┄┄┄┄┄┄┄┄┄┄
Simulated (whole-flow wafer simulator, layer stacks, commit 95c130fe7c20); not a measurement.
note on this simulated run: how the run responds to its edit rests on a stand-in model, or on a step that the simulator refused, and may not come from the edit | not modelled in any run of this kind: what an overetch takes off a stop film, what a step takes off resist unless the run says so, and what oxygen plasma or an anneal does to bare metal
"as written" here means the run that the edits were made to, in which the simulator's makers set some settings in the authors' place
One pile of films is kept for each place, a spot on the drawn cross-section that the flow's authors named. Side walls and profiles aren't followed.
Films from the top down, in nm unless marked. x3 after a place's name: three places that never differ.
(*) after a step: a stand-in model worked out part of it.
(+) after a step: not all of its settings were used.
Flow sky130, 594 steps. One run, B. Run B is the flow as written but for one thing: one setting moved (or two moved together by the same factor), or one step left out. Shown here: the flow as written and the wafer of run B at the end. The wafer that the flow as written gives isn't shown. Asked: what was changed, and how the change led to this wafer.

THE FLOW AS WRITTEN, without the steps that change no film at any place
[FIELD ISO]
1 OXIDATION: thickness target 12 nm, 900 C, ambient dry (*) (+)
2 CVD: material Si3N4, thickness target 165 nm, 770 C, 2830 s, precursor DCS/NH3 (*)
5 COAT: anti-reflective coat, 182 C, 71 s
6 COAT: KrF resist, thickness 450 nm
┄┄┄┄┄┄┄┄┄┄

ACTION ITEM –
Going back to the entries above, set down exactly the lines that begin at the one with "Films from the" and end at the one with "(+) after a", both included, and nothing else.

PROBLEM SOLUTION –
Films from the top down, in nm unless marked. x3 after a place's name: three places that never differ.
(*) after a step: a stand-in model worked out part of it.
(+) after a step: not all of its settings were used.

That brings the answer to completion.